**Work order:**
Return the listing in full. Keep every word as it stands.

**Data provided:**
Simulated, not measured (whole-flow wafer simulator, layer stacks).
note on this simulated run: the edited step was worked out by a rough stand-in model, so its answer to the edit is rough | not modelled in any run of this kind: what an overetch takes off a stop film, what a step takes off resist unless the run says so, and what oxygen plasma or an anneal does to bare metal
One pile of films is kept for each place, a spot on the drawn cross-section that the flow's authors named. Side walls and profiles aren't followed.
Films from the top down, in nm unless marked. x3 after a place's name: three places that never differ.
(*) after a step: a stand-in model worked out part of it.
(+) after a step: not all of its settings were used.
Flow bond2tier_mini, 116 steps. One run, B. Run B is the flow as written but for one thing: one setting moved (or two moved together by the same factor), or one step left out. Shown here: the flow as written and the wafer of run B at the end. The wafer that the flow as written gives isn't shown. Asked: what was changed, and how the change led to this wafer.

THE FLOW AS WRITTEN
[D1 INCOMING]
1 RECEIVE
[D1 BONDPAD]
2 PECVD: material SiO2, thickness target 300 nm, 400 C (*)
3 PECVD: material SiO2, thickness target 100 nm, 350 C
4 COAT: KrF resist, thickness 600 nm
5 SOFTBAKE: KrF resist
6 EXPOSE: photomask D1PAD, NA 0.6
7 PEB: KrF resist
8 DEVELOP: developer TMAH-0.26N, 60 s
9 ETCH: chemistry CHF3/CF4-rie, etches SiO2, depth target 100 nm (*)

**Written solution:**
Simulated, not measured (whole-flow wafer simulator, layer stacks).
note on this simulated run: the edited step was worked out by a rough stand-in model, so its answer to the edit is rough | not modelled in any run of this kind: what an overetch takes off a stop film, what a step takes off resist unless the run says so, and what oxygen plasma or an anneal does to bare metal
One pile of films is kept for each place, a spot on the drawn cross-section that the flow's authors named. Side walls and profiles aren't followed.
Films from the top down, in nm unless marked. x3 after a place's name: three places that never differ.
(*) after a step: a stand-in model worked out part of it.
(+) after a step: not all of its settings were used.
Flow bond2tier_mini, 116 steps. One run, B. Run B is the flow as written but for one thing: one setting moved (or two moved together by the same factor), or one step left out. Shown here: the flow as written and the wafer of run B at the end. The wafer that the flow as written gives isn't shown. Asked: what was changed, and how the change led to this wafer.

THE FLOW AS WRITTEN
[D1 INCOMING]
1 RECEIVE
[D1 BONDPAD]
2 PECVD: material SiO2, thickness target 300 nm, 400 C (*)
3 PECVD: material SiO2, thickness target 100 nm, 350 C
4 COAT: KrF resist, thickness 600 nm
5 SOFTBAKE: KrF resist
6 EXPOSE: photomask D1PAD, NA 0.6
7 PEB: KrF resist
8 DEVELOP: developer TMAH-0.26N, 60 s
9 ETCH: chemistry CHF3/CF4-rie, etches SiO2, depth target 100 nm (*)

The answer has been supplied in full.